————————

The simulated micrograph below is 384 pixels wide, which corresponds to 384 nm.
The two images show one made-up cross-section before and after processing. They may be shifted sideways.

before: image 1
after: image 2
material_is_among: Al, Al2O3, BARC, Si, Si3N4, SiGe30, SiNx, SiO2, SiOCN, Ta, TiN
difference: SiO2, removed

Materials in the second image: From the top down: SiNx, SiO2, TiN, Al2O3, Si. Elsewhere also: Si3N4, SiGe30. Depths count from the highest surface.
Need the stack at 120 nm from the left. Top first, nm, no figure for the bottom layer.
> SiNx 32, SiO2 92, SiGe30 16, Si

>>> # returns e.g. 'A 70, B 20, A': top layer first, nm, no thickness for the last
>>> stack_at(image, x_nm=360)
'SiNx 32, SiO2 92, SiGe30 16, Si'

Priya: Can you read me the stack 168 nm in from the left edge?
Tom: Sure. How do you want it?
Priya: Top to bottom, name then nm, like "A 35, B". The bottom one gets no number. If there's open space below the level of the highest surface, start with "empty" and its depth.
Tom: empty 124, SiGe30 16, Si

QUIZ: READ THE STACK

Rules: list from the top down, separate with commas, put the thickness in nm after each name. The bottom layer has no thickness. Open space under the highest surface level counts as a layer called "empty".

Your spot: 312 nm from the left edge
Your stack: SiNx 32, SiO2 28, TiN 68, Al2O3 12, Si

————————

(WORK ORDER):
From the entries above, restate word for word the lines from the line containing "Rules: list from" to the line containing "Your spot: 312 nm from the left edge", both ends included, and nothing more.

(YOUR SOLUTION):
Rules: list from the top down, separate with commas, put the thickness in nm after each name. The bottom layer has no thickness. Open space under the highest surface level counts as a layer called "empty".

Your spot: 312 nm from the left edge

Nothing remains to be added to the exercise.